**Activity:** All of the data is to be printed again exactly as it appears.

**Dataset content:**
==============================

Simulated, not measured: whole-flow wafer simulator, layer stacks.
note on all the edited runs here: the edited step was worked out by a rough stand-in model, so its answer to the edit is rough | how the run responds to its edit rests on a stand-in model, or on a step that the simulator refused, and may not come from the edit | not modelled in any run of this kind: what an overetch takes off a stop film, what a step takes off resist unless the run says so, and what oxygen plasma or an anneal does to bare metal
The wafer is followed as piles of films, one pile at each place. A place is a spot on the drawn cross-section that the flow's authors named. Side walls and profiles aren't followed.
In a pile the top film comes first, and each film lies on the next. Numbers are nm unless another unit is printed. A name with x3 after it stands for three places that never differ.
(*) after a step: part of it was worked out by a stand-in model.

==============================

**Reply:**
Simulated, not measured: whole-flow wafer simulator, layer stacks.
note on all the edited runs here: the edited step was worked out by a rough stand-in model, so its answer to the edit is rough | how the run responds to its edit rests on a stand-in model, or on a step that the simulator refused, and may not come from the edit | not modelled in any run of this kind: what an overetch takes off a stop film, what a step takes off resist unless the run says so, and what oxygen plasma or an anneal does to bare metal
The wafer is followed as piles of films, one pile at each place. A place is a spot on the drawn cross-section that the flow's authors named. Side walls and profiles aren't followed.
In a pile the top film comes first, and each film lies on the next. Numbers are nm unless another unit is printed. A name with x3 after it stands for three places that never differ.
(*) after a step: part of it was worked out by a stand-in model.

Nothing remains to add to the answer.